=== Work instruction ===
The lines from the top of the listing through the one containing "All sizes in um." are to be retyped exactly, with no other lines.

* * * * *

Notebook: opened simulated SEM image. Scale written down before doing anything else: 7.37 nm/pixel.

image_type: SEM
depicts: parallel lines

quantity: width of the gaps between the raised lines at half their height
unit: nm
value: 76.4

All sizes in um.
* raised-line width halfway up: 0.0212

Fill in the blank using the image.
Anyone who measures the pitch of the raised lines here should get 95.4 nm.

* * * * *

=== Answer area ===
Notebook: opened simulated SEM image. Scale written down before doing anything else: 7.37 nm/pixel.

image_type: SEM
depicts: parallel lines

quantity: width of the gaps between the raised lines at half their height
unit: nm
value: 76.4

All sizes in um.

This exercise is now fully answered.